* _WORK ITEM_:
Please take the entries below from the first line through the line containing "L894 | day 8" and repeat them exactly, leaving out everything after.

::: EXCERPTED RECORDS :::

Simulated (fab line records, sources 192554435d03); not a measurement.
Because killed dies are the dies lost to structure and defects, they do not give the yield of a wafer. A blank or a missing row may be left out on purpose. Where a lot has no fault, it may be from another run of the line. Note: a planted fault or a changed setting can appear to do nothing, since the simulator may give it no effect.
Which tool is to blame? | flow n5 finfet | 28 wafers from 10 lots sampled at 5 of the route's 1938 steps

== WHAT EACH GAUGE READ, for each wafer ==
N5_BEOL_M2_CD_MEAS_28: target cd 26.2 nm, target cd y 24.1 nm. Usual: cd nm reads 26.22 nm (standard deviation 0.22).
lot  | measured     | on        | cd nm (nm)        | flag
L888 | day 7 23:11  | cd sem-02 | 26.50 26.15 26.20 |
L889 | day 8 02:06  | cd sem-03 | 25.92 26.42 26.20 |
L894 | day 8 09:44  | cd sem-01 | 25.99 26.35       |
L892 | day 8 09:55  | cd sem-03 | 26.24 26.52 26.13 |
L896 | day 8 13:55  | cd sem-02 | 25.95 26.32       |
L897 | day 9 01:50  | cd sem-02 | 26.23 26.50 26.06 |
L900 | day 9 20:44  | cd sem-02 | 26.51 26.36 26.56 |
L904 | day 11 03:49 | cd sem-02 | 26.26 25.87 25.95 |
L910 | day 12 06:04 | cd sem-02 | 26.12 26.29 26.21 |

:::

* _ANSWER SECTION_:
Simulated (fab line records, sources 192554435d03); not a measurement.
Because killed dies are the dies lost to structure and defects, they do not give the yield of a wafer. A blank or a missing row may be left out on purpose. Where a lot has no fault, it may be from another run of the line. Note: a planted fault or a changed setting can appear to do nothing, since the simulator may give it no effect.
Which tool is to blame? | flow n5 finfet | 28 wafers from 10 lots sampled at 5 of the route's 1938 steps

== WHAT EACH GAUGE READ, for each wafer ==
N5_BEOL_M2_CD_MEAS_28: target cd 26.2 nm, target cd y 24.1 nm. Usual: cd nm reads 26.22 nm (standard deviation 0.22).
lot  | measured     | on        | cd nm (nm)        | flag
L888 | day 7 23:11  | cd sem-02 | 26.50 26.15 26.20 |
L889 | day 8 02:06  | cd sem-03 | 25.92 26.42 26.20 |
L894 | day 8 09:44  | cd sem-01 | 25.99 26.35       |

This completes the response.